→ Dataset extract
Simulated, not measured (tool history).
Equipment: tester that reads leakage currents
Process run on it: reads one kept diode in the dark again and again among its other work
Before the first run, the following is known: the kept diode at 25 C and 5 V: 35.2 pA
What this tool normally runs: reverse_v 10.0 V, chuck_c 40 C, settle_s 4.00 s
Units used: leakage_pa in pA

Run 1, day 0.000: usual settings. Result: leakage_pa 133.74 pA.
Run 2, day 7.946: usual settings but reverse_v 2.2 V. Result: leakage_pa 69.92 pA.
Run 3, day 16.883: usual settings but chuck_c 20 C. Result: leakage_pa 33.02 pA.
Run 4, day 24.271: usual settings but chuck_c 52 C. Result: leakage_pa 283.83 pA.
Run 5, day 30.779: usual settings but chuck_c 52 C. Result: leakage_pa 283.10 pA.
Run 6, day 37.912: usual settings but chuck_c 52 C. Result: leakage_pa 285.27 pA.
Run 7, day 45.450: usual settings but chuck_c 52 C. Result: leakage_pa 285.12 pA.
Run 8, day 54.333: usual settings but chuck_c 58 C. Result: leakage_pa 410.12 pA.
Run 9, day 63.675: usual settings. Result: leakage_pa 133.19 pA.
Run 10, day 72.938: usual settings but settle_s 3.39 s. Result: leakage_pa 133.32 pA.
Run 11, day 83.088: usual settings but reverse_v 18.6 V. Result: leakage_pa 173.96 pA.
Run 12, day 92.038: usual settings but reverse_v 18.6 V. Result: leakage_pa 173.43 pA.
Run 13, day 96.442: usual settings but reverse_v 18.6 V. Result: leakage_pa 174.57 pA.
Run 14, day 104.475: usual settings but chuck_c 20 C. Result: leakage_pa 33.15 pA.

→ Work item
Reproduce the lines of the entries above from the one with "Run 11, day" to the one with "Run 13, day", both included, exactly and without any other line.

→ Response box
Run 11, day 83.088: usual settings but reverse_v 18.6 V. Result: leakage_pa 173.96 pA.
Run 12, day 92.038: usual settings but reverse_v 18.6 V. Result: leakage_pa 173.43 pA.
Run 13, day 96.442: usual settings but reverse_v 18.6 V. Result: leakage_pa 174.57 pA.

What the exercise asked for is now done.